> **PROVIDED DATA**
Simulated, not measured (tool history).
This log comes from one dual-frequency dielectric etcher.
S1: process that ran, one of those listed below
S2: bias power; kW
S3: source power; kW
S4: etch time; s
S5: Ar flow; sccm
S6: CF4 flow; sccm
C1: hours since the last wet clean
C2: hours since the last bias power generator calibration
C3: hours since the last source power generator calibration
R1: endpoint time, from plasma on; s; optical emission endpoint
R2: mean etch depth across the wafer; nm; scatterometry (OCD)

> **TASK ITEM**
Write out every record exactly as it appears above.

> **PROBLEM SOLUTION**
Simulated, not measured (tool history).
This log comes from one dual-frequency dielectric etcher.
S1: process that ran, one of those listed below
S2: bias power; kW
S3: source power; kW
S4: etch time; s
S5: Ar flow; sccm
S6: CF4 flow; sccm
C1: hours since the last wet clean
C2: hours since the last bias power generator calibration
C3: hours since the last source power generator calibration
R1: endpoint time, from plasma on; s; optical emission endpoint
R2: mean etch depth across the wafer; nm; scatterometry (OCD)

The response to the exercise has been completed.